* Exercise
Reproduce, character for character, the entries from their opening line through the line with "Process run on".

BEGIN

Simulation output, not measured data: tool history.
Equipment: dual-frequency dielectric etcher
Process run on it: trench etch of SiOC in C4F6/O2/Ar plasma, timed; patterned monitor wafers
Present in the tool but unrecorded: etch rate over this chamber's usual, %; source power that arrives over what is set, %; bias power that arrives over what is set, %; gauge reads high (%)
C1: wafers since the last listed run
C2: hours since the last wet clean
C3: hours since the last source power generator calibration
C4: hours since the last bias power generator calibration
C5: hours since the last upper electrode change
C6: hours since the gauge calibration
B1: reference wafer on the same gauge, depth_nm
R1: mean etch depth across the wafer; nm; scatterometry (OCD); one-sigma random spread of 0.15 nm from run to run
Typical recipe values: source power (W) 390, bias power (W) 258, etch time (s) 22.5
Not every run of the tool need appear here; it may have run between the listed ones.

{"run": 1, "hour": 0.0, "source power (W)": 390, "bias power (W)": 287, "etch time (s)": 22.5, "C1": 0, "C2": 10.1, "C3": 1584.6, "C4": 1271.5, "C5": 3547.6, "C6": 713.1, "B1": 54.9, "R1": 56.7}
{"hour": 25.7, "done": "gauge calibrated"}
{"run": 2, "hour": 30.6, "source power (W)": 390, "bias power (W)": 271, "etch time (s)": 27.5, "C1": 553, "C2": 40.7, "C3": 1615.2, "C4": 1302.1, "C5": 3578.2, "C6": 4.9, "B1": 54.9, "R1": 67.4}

END

* Task answer
Simulation output, not measured data: tool history.
Equipment: dual-frequency dielectric etcher
Process run on it: trench etch of SiOC in C4F6/O2/Ar plasma, timed; patterned monitor wafers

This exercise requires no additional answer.